**RECORDS PROVIDED**
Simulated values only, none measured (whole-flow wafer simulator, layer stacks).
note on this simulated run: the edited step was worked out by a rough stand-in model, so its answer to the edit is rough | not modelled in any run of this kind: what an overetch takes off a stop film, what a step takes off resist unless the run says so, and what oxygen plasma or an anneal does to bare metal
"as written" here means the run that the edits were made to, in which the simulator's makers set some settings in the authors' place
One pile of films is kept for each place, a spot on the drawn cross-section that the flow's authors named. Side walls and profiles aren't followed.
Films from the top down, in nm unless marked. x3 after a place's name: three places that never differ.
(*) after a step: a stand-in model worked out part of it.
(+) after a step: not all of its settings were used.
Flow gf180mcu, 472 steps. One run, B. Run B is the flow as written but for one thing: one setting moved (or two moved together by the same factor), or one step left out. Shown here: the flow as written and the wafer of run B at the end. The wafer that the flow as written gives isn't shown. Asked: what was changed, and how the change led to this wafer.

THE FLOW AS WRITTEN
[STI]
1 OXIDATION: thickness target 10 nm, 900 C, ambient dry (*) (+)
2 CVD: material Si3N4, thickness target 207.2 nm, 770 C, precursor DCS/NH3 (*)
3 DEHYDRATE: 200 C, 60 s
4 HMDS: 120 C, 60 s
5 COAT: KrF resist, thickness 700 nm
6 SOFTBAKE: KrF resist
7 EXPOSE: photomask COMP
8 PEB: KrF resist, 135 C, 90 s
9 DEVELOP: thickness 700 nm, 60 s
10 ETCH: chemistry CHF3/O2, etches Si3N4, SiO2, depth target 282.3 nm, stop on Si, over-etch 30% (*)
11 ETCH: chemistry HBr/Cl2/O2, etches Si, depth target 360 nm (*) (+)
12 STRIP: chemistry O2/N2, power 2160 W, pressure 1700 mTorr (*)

**WORK TASK**
Look above for the line that contains "6 SOFTBAKE: KrF resist". Starting there, transcribe every line exactly until you have copied the line that contains "11 ETCH: chemistry".

**TASK OUTPUT**
6 SOFTBAKE: KrF resist
7 EXPOSE: photomask COMP
8 PEB: KrF resist, 135 C, 90 s
9 DEVELOP: thickness 700 nm, 60 s
10 ETCH: chemistry CHF3/O2, etches Si3N4, SiO2, depth target 282.3 nm, stop on Si, over-etch 30% (*)
11 ETCH: chemistry HBr/Cl2/O2, etches Si, depth target 360 nm (*) (+)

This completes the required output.